┄┄┄┄┄┄┄┄┄┄┄┄┄┄┄┄┄┄┄┄

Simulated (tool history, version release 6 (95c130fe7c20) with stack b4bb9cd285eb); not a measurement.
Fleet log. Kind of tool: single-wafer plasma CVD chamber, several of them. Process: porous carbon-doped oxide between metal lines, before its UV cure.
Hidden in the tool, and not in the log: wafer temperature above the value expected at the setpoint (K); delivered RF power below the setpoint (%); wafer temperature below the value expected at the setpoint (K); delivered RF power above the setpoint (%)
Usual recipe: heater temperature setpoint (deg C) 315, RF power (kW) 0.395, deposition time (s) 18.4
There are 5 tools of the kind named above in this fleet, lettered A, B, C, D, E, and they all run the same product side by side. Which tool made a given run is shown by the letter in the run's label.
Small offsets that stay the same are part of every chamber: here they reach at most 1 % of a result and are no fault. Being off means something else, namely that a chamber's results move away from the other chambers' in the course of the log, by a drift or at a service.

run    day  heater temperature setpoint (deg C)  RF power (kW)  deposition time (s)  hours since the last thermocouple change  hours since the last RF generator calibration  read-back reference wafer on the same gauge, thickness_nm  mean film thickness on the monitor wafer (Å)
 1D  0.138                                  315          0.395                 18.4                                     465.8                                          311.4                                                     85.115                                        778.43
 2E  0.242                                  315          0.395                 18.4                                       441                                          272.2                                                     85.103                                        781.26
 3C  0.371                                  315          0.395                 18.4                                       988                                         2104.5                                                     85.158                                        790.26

┄┄┄┄┄┄┄┄┄┄┄┄┄┄┄┄┄┄┄┄

ASSIGNMENT:
Output every record verbatim.

TASK SOLUTION:
Simulated (tool history, version release 6 (95c130fe7c20) with stack b4bb9cd285eb); not a measurement.
Fleet log. Kind of tool: single-wafer plasma CVD chamber, several of them. Process: porous carbon-doped oxide between metal lines, before its UV cure.
Hidden in the tool, and not in the log: wafer temperature above the value expected at the setpoint (K); delivered RF power below the setpoint (%); wafer temperature below the value expected at the setpoint (K); delivered RF power above the setpoint (%)
Usual recipe: heater temperature setpoint (deg C) 315, RF power (kW) 0.395, deposition time (s) 18.4
There are 5 tools of the kind named above in this fleet, lettered A, B, C, D, E, and they all run the same product side by side. Which tool made a given run is shown by the letter in the run's label.
Small offsets that stay the same are part of every chamber: here they reach at most 1 % of a result and are no fault. Being off means something else, namely that a chamber's results move away from the other chambers' in the course of the log, by a drift or at a service.

run    day  heater temperature setpoint (deg C)  RF power (kW)  deposition time (s)  hours since the last thermocouple change  hours since the last RF generator calibration  read-back reference wafer on the same gauge, thickness_nm  mean film thickness on the monitor wafer (Å)
 1D  0.138                                  315          0.395                 18.4                                     465.8                                          311.4                                                     85.115                                        778.43
 2E  0.242                                  315          0.395                 18.4                                       441                                          272.2                                                     85.103                                        781.26
 3C  0.371                                  315          0.395                 18.4                                       988                                         2104.5                                                     85.158                                        790.26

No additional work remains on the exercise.